▶ _Work instruction_: Give the entries again exactly, every one of them.

▶ _Data_:
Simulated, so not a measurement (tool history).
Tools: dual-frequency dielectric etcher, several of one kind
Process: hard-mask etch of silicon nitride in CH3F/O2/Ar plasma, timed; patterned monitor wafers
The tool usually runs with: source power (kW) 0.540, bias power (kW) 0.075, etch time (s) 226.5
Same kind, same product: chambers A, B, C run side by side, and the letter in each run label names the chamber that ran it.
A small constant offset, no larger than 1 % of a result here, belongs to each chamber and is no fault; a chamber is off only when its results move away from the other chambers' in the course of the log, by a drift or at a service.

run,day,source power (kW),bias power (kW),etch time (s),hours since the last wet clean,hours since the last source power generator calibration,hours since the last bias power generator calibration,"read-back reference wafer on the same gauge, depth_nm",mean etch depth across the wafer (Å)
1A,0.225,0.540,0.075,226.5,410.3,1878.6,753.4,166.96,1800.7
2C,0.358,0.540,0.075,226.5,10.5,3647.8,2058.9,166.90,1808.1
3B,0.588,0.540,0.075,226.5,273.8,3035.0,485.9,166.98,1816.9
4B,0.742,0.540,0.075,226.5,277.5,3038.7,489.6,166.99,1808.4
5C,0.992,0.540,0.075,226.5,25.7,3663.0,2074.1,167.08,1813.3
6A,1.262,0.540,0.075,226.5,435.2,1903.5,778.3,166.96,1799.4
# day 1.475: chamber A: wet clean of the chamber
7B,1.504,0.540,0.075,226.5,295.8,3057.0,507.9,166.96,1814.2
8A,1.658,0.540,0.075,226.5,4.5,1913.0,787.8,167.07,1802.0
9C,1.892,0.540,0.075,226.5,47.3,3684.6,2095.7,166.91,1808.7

▶ _Problem solution_:
Simulated, so not a measurement (tool history).
Tools: dual-frequency dielectric etcher, several of one kind
Process: hard-mask etch of silicon nitride in CH3F/O2/Ar plasma, timed; patterned monitor wafers
The tool usually runs with: source power (kW) 0.540, bias power (kW) 0.075, etch time (s) 226.5
Same kind, same product: chambers A, B, C run side by side, and the letter in each run label names the chamber that ran it.
A small constant offset, no larger than 1 % of a result here, belongs to each chamber and is no fault; a chamber is off only when its results move away from the other chambers' in the course of the log, by a drift or at a service.

run,day,source power (kW),bias power (kW),etch time (s),hours since the last wet clean,hours since the last source power generator calibration,hours since the last bias power generator calibration,"read-back reference wafer on the same gauge, depth_nm",mean etch depth across the wafer (Å)
1A,0.225,0.540,0.075,226.5,410.3,1878.6,753.4,166.96,1800.7
2C,0.358,0.540,0.075,226.5,10.5,3647.8,2058.9,166.90,1808.1
3B,0.588,0.540,0.075,226.5,273.8,3035.0,485.9,166.98,1816.9
4B,0.742,0.540,0.075,226.5,277.5,3038.7,489.6,166.99,1808.4
5C,0.992,0.540,0.075,226.5,25.7,3663.0,2074.1,167.08,1813.3
6A,1.262,0.540,0.075,226.5,435.2,1903.5,778.3,166.96,1799.4
# day 1.475: chamber A: wet clean of the chamber
7B,1.504,0.540,0.075,226.5,295.8,3057.0,507.9,166.96,1814.2
8A,1.658,0.540,0.075,226.5,4.5,1913.0,787.8,167.07,1802.0
9C,1.892,0.540,0.075,226.5,47.3,3684.6,2095.7,166.91,1808.7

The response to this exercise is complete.